#### Data extract

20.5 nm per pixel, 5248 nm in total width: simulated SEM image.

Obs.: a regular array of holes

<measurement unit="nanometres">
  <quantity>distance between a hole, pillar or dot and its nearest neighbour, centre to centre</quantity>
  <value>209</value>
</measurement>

########

Work instruction: The material shown above is to be retyped in full, without alteration.

Worked solution:
20.5 nm per pixel, 5248 nm in total width: simulated SEM image.

Obs.: a regular array of holes

<measurement unit="nanometres">
  <quantity>distance between a hole, pillar or dot and its nearest neighbour, centre to centre</quantity>
  <value>209</value>
</measurement>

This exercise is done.